- **Dataset entries**
▬▬▬
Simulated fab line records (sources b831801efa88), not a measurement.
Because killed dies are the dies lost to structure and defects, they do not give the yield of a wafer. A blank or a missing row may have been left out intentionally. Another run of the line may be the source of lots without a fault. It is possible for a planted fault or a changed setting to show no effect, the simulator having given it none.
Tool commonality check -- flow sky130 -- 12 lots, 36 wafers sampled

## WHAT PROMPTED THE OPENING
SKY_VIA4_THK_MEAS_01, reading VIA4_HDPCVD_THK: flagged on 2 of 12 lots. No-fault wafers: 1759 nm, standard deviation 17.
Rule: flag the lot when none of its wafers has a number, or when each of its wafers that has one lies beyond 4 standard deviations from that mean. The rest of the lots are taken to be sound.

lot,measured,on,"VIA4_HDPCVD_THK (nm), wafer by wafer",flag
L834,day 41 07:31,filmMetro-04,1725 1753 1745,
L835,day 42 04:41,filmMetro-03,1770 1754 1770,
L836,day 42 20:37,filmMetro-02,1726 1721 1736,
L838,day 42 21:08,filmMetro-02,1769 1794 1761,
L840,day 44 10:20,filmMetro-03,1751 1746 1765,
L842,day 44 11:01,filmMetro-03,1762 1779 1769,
▬▬▬

The response must consist solely of the lines from the first line of the entries through the line containing "SKY_VIA4_THK_MEAS_01, reading VIA4_HDPCVD_THK: flagged", repeated exactly.

- **Answer space**
Simulated fab line records (sources b831801efa88), not a measurement.
Because killed dies are the dies lost to structure and defects, they do not give the yield of a wafer. A blank or a missing row may have been left out intentionally. Another run of the line may be the source of lots without a fault. It is possible for a planted fault or a changed setting to show no effect, the simulator having given it none.
Tool commonality check -- flow sky130 -- 12 lots, 36 wafers sampled

## WHAT PROMPTED THE OPENING
SKY_VIA4_THK_MEAS_01, reading VIA4_HDPCVD_THK: flagged on 2 of 12 lots. No-fault wafers: 1759 nm, standard deviation 17.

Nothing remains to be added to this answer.